BRIEF:
Everything in the listing below must be set down again exactly.

*** MATERIAL SUPPLIED Section Begins ***

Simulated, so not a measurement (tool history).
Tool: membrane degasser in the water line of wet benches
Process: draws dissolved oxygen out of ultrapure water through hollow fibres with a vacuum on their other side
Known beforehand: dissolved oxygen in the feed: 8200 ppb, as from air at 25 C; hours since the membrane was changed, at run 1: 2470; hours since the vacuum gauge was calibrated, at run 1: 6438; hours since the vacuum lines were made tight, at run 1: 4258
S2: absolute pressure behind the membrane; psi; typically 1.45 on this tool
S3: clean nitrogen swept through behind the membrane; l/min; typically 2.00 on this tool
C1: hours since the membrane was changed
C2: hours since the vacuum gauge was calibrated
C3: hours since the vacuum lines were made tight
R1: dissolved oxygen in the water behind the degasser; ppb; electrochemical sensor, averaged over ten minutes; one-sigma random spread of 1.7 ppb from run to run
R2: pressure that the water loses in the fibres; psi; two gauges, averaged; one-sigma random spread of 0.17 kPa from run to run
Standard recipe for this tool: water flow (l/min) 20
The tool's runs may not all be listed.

*** MATERIAL SUPPLIED Section Ends ***

REPLY:
Simulated, so not a measurement (tool history).
Tool: membrane degasser in the water line of wet benches
Process: draws dissolved oxygen out of ultrapure water through hollow fibres with a vacuum on their other side
Known beforehand: dissolved oxygen in the feed: 8200 ppb, as from air at 25 C; hours since the membrane was changed, at run 1: 2470; hours since the vacuum gauge was calibrated, at run 1: 6438; hours since the vacuum lines were made tight, at run 1: 4258
S2: absolute pressure behind the membrane; psi; typically 1.45 on this tool
S3: clean nitrogen swept through behind the membrane; l/min; typically 2.00 on this tool
C1: hours since the membrane was changed
C2: hours since the vacuum gauge was calibrated
C3: hours since the vacuum lines were made tight
R1: dissolved oxygen in the water behind the degasser; ppb; electrochemical sensor, averaged over ten minutes; one-sigma random spread of 1.7 ppb from run to run
R2: pressure that the water loses in the fibres; psi; two gauges, averaged; one-sigma random spread of 0.17 kPa from run to run
Standard recipe for this tool: water flow (l/min) 20
The tool's runs may not all be listed.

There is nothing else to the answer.